> _Requirement_: Retype exactly the lines below, beginning with the first and ending with the line where "The process module" appears.

> _Available data_:
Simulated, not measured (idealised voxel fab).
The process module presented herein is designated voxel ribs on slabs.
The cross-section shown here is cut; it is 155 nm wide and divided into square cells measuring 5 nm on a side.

> _Task response_:
Simulated, not measured (idealised voxel fab).
The process module presented herein is designated voxel ribs on slabs.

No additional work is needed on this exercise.